****************************************

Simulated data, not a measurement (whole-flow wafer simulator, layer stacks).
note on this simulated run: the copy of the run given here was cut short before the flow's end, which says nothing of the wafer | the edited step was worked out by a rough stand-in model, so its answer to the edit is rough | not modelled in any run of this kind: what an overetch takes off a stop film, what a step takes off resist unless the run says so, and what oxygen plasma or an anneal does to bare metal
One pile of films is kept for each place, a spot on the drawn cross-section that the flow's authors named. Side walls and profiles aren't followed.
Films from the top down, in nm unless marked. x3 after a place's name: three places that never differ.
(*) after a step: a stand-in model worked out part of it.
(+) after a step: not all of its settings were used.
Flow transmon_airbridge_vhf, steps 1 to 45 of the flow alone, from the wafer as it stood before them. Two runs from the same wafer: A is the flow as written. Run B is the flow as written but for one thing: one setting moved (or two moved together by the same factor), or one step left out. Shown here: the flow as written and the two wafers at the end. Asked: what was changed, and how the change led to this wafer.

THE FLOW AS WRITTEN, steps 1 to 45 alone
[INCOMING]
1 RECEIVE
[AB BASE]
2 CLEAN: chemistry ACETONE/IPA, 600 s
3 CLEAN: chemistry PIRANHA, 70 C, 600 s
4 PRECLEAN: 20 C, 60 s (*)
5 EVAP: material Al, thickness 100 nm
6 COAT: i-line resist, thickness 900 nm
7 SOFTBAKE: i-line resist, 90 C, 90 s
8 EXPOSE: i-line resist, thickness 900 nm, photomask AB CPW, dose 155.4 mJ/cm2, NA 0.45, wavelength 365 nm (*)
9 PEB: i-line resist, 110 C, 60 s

****************************************

§ **ASSIGNMENT**: Taking the entries above, print exactly the lines starting at the line with "3 CLEAN: chemistry PIRANHA, 70 C, 600 s" and ending at the line with "8 EXPOSE: i-line", both included.

§ **TASK RESPONSE**:
3 CLEAN: chemistry PIRANHA, 70 C, 600 s
4 PRECLEAN: 20 C, 60 s (*)
5 EVAP: material Al, thickness 100 nm
6 COAT: i-line resist, thickness 900 nm
7 SOFTBAKE: i-line resist, 90 C, 90 s
8 EXPOSE: i-line resist, thickness 900 nm, photomask AB CPW, dose 155.4 mJ/cm2, NA 0.45, wavelength 365 nm (*)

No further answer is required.